Supplied data:
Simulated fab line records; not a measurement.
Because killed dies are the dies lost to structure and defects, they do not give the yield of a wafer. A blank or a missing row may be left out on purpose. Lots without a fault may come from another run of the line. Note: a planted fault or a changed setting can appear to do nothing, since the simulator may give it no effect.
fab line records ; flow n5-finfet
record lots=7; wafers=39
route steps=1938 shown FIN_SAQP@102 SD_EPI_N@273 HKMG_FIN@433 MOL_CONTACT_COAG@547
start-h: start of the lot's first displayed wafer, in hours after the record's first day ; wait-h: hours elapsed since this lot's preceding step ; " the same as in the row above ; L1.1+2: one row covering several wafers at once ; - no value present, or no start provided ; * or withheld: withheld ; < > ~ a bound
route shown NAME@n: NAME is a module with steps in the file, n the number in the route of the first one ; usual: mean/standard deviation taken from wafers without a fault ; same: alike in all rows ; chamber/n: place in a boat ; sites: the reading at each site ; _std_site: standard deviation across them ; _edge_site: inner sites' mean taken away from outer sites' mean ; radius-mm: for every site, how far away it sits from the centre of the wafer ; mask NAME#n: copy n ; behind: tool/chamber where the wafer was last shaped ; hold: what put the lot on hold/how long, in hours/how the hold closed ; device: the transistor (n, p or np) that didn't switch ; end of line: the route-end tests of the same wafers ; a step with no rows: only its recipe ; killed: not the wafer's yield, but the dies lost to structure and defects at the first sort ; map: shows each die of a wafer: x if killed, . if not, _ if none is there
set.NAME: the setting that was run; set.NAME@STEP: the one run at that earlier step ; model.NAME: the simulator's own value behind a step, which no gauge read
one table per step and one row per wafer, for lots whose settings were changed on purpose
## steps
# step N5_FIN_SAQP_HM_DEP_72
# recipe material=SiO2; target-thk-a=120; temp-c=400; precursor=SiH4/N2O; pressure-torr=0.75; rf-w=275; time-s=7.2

Work order: Please return the lines above that run from the line containing "set.NAME: the setting" to the line containing "# step N5_FIN_SAQP_HM_DEP_72", inclusive, exactly and with no other lines.

Task answer:
set.NAME: the setting that was run; set.NAME@STEP: the one run at that earlier step ; model.NAME: the simulator's own value behind a step, which no gauge read
one table per step and one row per wafer, for lots whose settings were changed on purpose
## steps
# step N5_FIN_SAQP_HM_DEP_72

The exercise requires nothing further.